## [Activity]
Reproduce the lines of the listing exactly, beginning at the top, until the line with "the authors' place" has been reproduced too.

[[ Excerpted records, beginning ]]

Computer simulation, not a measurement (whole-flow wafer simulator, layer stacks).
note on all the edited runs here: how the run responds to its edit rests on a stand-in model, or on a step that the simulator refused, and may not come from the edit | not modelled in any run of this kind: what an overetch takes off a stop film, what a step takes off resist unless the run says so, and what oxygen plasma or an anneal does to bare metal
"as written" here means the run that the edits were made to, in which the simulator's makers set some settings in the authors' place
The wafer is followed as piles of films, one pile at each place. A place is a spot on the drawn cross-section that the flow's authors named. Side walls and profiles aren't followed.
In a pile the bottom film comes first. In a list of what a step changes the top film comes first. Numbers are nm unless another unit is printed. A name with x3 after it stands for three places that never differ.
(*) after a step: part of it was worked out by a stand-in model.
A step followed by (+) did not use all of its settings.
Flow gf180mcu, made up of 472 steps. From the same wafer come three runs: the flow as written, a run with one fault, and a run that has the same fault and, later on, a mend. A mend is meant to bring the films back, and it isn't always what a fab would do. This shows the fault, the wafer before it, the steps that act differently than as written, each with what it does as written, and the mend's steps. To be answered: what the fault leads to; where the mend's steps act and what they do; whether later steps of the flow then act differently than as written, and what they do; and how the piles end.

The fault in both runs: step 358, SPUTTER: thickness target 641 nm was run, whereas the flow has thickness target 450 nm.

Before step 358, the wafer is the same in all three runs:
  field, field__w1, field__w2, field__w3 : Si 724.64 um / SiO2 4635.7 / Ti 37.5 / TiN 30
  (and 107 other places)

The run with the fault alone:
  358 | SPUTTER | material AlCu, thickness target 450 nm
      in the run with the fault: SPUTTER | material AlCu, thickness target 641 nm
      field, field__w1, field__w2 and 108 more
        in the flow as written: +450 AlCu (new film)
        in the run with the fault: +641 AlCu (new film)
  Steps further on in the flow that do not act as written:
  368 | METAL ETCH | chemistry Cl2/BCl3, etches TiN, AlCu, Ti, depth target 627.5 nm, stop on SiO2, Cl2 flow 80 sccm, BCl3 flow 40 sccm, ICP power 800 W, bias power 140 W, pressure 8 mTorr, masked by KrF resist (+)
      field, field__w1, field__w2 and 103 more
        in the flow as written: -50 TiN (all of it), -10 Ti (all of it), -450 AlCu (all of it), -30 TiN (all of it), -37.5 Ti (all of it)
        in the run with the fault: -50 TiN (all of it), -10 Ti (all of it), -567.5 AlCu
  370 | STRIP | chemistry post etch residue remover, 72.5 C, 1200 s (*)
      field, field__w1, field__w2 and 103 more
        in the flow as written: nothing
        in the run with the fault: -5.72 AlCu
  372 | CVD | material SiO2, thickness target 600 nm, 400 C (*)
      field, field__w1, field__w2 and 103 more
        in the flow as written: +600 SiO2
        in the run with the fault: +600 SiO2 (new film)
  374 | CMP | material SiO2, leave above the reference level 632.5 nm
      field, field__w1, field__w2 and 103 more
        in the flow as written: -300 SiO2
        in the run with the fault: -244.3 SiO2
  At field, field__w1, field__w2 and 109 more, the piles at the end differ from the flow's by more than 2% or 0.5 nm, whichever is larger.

[[ Excerpted records, end ]]

## [Task result]
Computer simulation, not a measurement (whole-flow wafer simulator, layer stacks).
note on all the edited runs here: how the run responds to its edit rests on a stand-in model, or on a step that the simulator refused, and may not come from the edit | not modelled in any run of this kind: what an overetch takes off a stop film, what a step takes off resist unless the run says so, and what oxygen plasma or an anneal does to bare metal
"as written" here means the run that the edits were made to, in which the simulator's makers set some settings in the authors' place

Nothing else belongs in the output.